[DATA EXTRACTS — start]

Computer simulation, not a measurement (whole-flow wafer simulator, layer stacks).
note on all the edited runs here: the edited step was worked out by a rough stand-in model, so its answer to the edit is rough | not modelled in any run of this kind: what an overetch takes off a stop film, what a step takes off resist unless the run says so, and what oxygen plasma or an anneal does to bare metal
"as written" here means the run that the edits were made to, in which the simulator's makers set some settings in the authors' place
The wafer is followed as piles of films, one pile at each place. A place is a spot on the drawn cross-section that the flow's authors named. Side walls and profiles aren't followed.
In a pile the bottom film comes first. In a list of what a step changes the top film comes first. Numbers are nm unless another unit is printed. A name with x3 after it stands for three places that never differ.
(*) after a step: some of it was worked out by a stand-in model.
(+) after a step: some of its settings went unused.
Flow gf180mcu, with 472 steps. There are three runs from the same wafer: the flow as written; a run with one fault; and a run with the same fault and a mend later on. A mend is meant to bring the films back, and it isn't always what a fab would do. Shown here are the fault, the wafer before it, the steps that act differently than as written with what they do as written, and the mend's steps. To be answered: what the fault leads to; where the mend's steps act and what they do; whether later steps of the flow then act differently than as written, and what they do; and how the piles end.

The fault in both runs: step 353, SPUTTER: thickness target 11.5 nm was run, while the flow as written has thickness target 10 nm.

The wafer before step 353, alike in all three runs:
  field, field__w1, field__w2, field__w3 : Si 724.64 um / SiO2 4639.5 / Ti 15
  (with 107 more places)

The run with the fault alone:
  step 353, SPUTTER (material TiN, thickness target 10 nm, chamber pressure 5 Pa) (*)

[DATA EXTRACTS — finish]

REQUIREMENT
From the first line of the records above down to the line containing "The run with", repeat each line exactly as written. Include both of those lines and add nothing.

REPLY
Computer simulation, not a measurement (whole-flow wafer simulator, layer stacks).
note on all the edited runs here: the edited step was worked out by a rough stand-in model, so its answer to the edit is rough | not modelled in any run of this kind: what an overetch takes off a stop film, what a step takes off resist unless the run says so, and what oxygen plasma or an anneal does to bare metal
"as written" here means the run that the edits were made to, in which the simulator's makers set some settings in the authors' place
The wafer is followed as piles of films, one pile at each place. A place is a spot on the drawn cross-section that the flow's authors named. Side walls and profiles aren't followed.
In a pile the bottom film comes first. In a list of what a step changes the top film comes first. Numbers are nm unless another unit is printed. A name with x3 after it stands for three places that never differ.
(*) after a step: some of it was worked out by a stand-in model.
(+) after a step: some of its settings went unused.
Flow gf180mcu, with 472 steps. There are three runs from the same wafer: the flow as written; a run with one fault; and a run with the same fault and a mend later on. A mend is meant to bring the films back, and it isn't always what a fab would do. Shown here are the fault, the wafer before it, the steps that act differently than as written with what they do as written, and the mend's steps. To be answered: what the fault leads to; where the mend's steps act and what they do; whether later steps of the flow then act differently than as written, and what they do; and how the piles end.

The fault in both runs: step 353, SPUTTER: thickness target 11.5 nm was run, while the flow as written has thickness target 10 nm.

The wafer before step 353, alike in all three runs:
  field, field__w1, field__w2, field__w3 : Si 724.64 um / SiO2 4639.5 / Ti 15
  (with 107 more places)

The run with the fault alone:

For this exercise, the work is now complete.